EXERCISE
Transcribe the entire listing exactly as it appears.

--------------------------------------------------
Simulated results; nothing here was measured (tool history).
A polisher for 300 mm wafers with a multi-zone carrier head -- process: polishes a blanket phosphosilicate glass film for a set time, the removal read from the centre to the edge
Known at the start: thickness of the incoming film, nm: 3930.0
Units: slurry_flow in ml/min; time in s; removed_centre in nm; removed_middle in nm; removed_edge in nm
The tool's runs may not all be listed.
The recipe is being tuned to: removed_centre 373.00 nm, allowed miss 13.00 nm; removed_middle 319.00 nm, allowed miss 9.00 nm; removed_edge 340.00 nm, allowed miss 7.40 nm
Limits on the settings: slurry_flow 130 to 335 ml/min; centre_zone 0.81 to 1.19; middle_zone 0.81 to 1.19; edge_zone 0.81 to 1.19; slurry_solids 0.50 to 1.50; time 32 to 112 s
--------------------------------------------------

EXERCISE SOLUTION
Simulated results; nothing here was measured (tool history).
A polisher for 300 mm wafers with a multi-zone carrier head -- process: polishes a blanket phosphosilicate glass film for a set time, the removal read from the centre to the edge
Known at the start: thickness of the incoming film, nm: 3930.0
Units: slurry_flow in ml/min; time in s; removed_centre in nm; removed_middle in nm; removed_edge in nm
The tool's runs may not all be listed.
The recipe is being tuned to: removed_centre 373.00 nm, allowed miss 13.00 nm; removed_middle 319.00 nm, allowed miss 9.00 nm; removed_edge 340.00 nm, allowed miss 7.40 nm
Limits on the settings: slurry_flow 130 to 335 ml/min; centre_zone 0.81 to 1.19; middle_zone 0.81 to 1.19; edge_zone 0.81 to 1.19; slurry_solids 0.50 to 1.50; time 32 to 112 s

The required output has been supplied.